WORK ITEM:
Write out exactly the lines below that run from the one containing "29.99 | 44.75 |" through the one containing "flow meter replaced |", both included, with no other lines.

INFORMATION GIVEN:
----------------------------------------

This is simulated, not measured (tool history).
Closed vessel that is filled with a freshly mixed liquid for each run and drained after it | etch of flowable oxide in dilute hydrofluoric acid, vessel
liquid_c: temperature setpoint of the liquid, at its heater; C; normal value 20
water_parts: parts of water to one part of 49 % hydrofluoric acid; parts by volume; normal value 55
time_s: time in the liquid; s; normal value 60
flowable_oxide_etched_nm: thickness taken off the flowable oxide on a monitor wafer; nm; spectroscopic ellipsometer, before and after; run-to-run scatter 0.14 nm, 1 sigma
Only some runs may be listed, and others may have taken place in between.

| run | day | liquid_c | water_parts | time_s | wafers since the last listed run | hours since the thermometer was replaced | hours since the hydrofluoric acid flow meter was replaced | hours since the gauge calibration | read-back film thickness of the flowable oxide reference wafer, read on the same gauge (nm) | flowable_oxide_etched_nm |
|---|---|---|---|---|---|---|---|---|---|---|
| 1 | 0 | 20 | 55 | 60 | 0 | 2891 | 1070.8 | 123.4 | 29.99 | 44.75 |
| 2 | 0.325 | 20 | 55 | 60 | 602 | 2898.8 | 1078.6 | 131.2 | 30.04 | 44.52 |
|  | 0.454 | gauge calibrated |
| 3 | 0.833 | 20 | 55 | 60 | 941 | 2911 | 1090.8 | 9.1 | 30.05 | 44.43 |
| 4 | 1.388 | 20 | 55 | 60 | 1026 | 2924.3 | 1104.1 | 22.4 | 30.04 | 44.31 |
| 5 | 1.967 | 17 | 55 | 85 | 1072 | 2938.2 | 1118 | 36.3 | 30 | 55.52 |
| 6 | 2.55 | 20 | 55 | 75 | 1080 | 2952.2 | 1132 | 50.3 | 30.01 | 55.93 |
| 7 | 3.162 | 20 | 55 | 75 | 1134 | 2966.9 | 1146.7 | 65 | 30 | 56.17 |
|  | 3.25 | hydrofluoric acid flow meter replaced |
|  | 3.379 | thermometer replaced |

----------------------------------------

YOUR SOLUTION:
| 1 | 0 | 20 | 55 | 60 | 0 | 2891 | 1070.8 | 123.4 | 29.99 | 44.75 |
| 2 | 0.325 | 20 | 55 | 60 | 602 | 2898.8 | 1078.6 | 131.2 | 30.04 | 44.52 |
|  | 0.454 | gauge calibrated |
| 3 | 0.833 | 20 | 55 | 60 | 941 | 2911 | 1090.8 | 9.1 | 30.05 | 44.43 |
| 4 | 1.388 | 20 | 55 | 60 | 1026 | 2924.3 | 1104.1 | 22.4 | 30.04 | 44.31 |
| 5 | 1.967 | 17 | 55 | 85 | 1072 | 2938.2 | 1118 | 36.3 | 30 | 55.52 |
| 6 | 2.55 | 20 | 55 | 75 | 1080 | 2952.2 | 1132 | 50.3 | 30.01 | 55.93 |
| 7 | 3.162 | 20 | 55 | 75 | 1134 | 2966.9 | 1146.7 | 65 | 30 | 56.17 |
|  | 3.25 | hydrofluoric acid flow meter replaced |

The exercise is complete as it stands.